DATA EXTRACTS
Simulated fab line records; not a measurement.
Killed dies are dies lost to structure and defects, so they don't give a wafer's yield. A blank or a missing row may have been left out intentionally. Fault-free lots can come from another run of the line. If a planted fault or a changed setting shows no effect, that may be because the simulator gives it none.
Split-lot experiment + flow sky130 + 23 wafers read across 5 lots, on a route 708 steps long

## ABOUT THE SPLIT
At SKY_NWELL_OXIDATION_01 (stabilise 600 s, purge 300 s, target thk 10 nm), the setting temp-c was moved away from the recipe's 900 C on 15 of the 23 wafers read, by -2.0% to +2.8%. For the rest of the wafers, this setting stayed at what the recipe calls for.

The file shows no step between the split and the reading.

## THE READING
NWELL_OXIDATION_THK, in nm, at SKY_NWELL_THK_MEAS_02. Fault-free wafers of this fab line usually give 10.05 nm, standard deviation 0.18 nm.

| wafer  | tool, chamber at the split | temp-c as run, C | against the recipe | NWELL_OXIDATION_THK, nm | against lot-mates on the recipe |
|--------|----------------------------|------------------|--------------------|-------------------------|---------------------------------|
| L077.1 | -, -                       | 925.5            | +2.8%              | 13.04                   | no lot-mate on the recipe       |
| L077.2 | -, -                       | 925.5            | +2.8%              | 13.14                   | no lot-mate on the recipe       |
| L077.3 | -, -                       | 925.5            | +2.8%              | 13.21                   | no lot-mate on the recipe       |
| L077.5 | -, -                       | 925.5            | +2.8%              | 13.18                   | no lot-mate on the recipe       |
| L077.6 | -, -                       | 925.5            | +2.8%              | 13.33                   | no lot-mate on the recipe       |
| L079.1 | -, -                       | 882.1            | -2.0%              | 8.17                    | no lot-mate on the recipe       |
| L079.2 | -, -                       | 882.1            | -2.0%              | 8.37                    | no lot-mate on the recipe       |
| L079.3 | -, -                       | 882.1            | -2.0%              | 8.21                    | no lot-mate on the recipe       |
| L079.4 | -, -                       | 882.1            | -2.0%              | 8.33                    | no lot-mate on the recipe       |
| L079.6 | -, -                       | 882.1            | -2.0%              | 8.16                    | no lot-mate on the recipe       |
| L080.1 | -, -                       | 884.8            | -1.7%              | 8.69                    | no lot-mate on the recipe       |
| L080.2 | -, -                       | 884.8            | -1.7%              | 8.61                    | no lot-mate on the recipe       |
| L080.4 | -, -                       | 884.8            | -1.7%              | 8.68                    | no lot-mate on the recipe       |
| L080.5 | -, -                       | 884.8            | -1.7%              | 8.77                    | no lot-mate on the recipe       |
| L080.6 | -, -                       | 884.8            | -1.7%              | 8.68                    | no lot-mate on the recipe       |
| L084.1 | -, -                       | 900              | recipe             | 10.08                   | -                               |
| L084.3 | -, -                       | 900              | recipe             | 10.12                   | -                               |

WORK ORDER
Repeat exactly the lines of the listing above, from the one with "## ABOUT THE SPLIT" down to the one with "NWELL_OXIDATION_THK, in nm, at"; both of those lines belong in the range.

REPLY
## ABOUT THE SPLIT
At SKY_NWELL_OXIDATION_01 (stabilise 600 s, purge 300 s, target thk 10 nm), the setting temp-c was moved away from the recipe's 900 C on 15 of the 23 wafers read, by -2.0% to +2.8%. For the rest of the wafers, this setting stayed at what the recipe calls for.

The file shows no step between the split and the reading.

## THE READING
NWELL_OXIDATION_THK, in nm, at SKY_NWELL_THK_MEAS_02. Fault-free wafers of this fab line usually give 10.05 nm, standard deviation 0.18 nm.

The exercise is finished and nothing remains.